- [Provided records]
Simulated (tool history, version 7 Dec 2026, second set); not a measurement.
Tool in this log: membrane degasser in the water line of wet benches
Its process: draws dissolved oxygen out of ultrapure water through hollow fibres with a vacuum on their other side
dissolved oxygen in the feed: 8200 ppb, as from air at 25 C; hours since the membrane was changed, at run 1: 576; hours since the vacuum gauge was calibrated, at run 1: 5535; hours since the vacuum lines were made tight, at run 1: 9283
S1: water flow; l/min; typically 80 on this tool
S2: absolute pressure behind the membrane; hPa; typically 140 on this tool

- [Action item]
Having read the material, return all of it word for word.

- [Answer section]
Simulated (tool history, version 7 Dec 2026, second set); not a measurement.
Tool in this log: membrane degasser in the water line of wet benches
Its process: draws dissolved oxygen out of ultrapure water through hollow fibres with a vacuum on their other side
dissolved oxygen in the feed: 8200 ppb, as from air at 25 C; hours since the membrane was changed, at run 1: 576; hours since the vacuum gauge was calibrated, at run 1: 5535; hours since the vacuum lines were made tight, at run 1: 9283
S1: water flow; l/min; typically 80 on this tool
S2: absolute pressure behind the membrane; hPa; typically 140 on this tool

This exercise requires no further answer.